Give back the full listing exactly as it appears below.

[Recorded information Boundary: Start]

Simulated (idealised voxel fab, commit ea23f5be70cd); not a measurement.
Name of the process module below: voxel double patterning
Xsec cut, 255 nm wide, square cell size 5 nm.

[Recorded information Boundary: End]

**Exercise response:**
Simulated (idealised voxel fab, commit ea23f5be70cd); not a measurement.
Name of the process module below: voxel double patterning
Xsec cut, 255 nm wide, square cell size 5 nm.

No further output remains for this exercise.